TASK ITEM
Transcribe each record exactly. Include every one.

GIVEN ENTRIES
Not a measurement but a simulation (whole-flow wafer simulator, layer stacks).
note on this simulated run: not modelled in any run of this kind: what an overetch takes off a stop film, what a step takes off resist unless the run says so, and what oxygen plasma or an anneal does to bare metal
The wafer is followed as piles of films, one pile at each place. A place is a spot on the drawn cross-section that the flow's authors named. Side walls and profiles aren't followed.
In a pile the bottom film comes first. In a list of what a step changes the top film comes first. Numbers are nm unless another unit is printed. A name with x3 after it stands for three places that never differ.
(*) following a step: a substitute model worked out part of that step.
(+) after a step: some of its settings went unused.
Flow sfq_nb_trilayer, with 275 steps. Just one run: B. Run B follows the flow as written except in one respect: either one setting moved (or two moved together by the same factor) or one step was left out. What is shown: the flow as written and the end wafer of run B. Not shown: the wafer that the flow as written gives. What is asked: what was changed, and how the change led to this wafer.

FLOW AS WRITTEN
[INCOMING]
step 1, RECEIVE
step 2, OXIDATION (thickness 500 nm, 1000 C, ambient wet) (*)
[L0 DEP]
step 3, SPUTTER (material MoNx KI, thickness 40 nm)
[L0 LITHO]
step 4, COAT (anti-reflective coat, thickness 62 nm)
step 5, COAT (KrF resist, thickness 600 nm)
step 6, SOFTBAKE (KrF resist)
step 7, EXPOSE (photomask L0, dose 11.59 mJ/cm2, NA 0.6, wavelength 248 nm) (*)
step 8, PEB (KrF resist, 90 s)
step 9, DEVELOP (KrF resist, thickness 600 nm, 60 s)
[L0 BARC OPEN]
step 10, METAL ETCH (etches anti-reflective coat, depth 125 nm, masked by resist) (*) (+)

ANSWER AREA
Not a measurement but a simulation (whole-flow wafer simulator, layer stacks).
note on this simulated run: not modelled in any run of this kind: what an overetch takes off a stop film, what a step takes off resist unless the run says so, and what oxygen plasma or an anneal does to bare metal
The wafer is followed as piles of films, one pile at each place. A place is a spot on the drawn cross-section that the flow's authors named. Side walls and profiles aren't followed.
In a pile the bottom film comes first. In a list of what a step changes the top film comes first. Numbers are nm unless another unit is printed. A name with x3 after it stands for three places that never differ.
(*) following a step: a substitute model worked out part of that step.
(+) after a step: some of its settings went unused.
Flow sfq_nb_trilayer, with 275 steps. Just one run: B. Run B follows the flow as written except in one respect: either one setting moved (or two moved together by the same factor) or one step was left out. What is shown: the flow as written and the end wafer of run B. Not shown: the wafer that the flow as written gives. What is asked: what was changed, and how the change led to this wafer.

FLOW AS WRITTEN
[INCOMING]
step 1, RECEIVE
step 2, OXIDATION (thickness 500 nm, 1000 C, ambient wet) (*)
[L0 DEP]
step 3, SPUTTER (material MoNx KI, thickness 40 nm)
[L0 LITHO]
step 4, COAT (anti-reflective coat, thickness 62 nm)
step 5, COAT (KrF resist, thickness 600 nm)
step 6, SOFTBAKE (KrF resist)
step 7, EXPOSE (photomask L0, dose 11.59 mJ/cm2, NA 0.6, wavelength 248 nm) (*)
step 8, PEB (KrF resist, 90 s)
step 9, DEVELOP (KrF resist, thickness 600 nm, 60 s)
[L0 BARC OPEN]
step 10, METAL ETCH (etches anti-reflective coat, depth 125 nm, masked by resist) (*) (+)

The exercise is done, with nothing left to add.